» **Work item**
Stopping at the line that holds "Starting facts: area", repeat the lines below exactly, starting from the very first and including that final line.

============================================================

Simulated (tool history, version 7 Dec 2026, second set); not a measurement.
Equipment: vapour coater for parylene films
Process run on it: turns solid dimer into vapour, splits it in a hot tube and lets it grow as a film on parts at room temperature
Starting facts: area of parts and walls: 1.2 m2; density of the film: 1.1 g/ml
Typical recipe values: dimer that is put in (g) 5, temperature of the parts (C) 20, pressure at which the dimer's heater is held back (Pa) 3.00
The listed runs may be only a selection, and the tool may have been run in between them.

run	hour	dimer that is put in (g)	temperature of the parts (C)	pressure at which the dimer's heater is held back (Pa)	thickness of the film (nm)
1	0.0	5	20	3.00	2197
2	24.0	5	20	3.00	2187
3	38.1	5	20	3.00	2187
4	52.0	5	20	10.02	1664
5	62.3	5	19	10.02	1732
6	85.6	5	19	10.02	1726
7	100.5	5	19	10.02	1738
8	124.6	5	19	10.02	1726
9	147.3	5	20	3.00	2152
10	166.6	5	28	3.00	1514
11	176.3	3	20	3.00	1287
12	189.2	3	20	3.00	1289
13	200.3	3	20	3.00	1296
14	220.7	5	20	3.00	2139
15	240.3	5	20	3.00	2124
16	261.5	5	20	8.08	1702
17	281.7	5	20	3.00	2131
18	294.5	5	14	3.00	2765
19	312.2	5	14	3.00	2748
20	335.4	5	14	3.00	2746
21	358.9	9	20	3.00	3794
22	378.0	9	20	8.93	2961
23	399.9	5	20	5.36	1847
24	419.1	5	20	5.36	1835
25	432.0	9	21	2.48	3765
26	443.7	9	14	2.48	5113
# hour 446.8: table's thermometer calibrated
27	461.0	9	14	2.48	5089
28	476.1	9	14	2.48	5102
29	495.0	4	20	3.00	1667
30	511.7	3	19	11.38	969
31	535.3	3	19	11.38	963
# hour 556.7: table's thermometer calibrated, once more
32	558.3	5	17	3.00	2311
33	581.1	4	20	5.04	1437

============================================================

» **Task result**
Simulated (tool history, version 7 Dec 2026, second set); not a measurement.
Equipment: vapour coater for parylene films
Process run on it: turns solid dimer into vapour, splits it in a hot tube and lets it grow as a film on parts at room temperature
Starting facts: area of parts and walls: 1.2 m2; density of the film: 1.1 g/ml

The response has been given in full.